▶ [EXTRACTED RECORDS]:
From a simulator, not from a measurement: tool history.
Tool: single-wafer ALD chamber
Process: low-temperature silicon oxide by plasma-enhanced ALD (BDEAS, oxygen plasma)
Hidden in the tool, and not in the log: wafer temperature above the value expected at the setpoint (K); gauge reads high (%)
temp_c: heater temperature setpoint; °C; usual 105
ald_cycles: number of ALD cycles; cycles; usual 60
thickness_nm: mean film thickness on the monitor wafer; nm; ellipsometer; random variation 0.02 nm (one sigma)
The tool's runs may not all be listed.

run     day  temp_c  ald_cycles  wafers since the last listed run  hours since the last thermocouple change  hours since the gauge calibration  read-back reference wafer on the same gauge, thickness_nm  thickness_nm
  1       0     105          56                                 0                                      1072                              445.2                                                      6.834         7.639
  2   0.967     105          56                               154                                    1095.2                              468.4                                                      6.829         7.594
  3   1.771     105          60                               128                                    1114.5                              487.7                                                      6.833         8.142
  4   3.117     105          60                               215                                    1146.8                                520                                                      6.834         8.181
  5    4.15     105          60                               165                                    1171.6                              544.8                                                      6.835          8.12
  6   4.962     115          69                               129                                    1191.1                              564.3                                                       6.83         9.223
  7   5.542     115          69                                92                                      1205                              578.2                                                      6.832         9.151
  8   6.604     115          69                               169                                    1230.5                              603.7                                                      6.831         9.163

▶ [WORK ITEM]:
Please reply with an exact copy of the lines above, starting at the first and ending at the line that holds "Process: low-temperature silicon".

▶ [YOUR RESPONSE]:
From a simulator, not from a measurement: tool history.
Tool: single-wafer ALD chamber
Process: low-temperature silicon oxide by plasma-enhanced ALD (BDEAS, oxygen plasma)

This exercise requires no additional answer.